Work instruction
Nothing is needed except the lines below that run from the one with "Subject | lines" through the one with "DUUUUUUDDDDUUUUUUDDDDUUUUUUDDDDD", repeated exactly.

Input data
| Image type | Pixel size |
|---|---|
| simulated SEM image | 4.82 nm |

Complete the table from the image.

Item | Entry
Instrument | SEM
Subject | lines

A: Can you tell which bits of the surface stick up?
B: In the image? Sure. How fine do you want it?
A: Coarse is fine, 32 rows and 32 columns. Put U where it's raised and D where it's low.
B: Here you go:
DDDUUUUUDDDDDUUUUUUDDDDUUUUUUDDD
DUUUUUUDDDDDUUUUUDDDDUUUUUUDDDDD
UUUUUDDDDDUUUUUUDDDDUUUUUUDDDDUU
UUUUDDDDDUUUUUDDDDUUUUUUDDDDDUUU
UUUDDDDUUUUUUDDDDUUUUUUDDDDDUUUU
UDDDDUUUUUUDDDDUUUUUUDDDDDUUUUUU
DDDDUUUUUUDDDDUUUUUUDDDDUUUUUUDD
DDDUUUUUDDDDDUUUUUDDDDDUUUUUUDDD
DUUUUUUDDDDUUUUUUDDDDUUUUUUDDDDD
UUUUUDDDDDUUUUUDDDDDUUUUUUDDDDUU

Exercise output
Subject | lines

A: Can you tell which bits of the surface stick up?
B: In the image? Sure. How fine do you want it?
A: Coarse is fine, 32 rows and 32 columns. Put U where it's raised and D where it's low.
B: Here you go:
DDDUUUUUDDDDDUUUUUUDDDDUUUUUUDDD
DUUUUUUDDDDDUUUUUDDDDUUUUUUDDDDD
UUUUUDDDDDUUUUUUDDDDUUUUUUDDDDUU
UUUUDDDDDUUUUUDDDDUUUUUUDDDDDUUU
UUUDDDDUUUUUUDDDDUUUUUUDDDDDUUUU
UDDDDUUUUUUDDDDUUUUUUDDDDDUUUUUU
DDDDUUUUUUDDDDUUUUUUDDDDUUUUUUDD
DDDUUUUUDDDDDUUUUUDDDDDUUUUUUDDD
DUUUUUUDDDDUUUUUUDDDDUUUUUUDDDDD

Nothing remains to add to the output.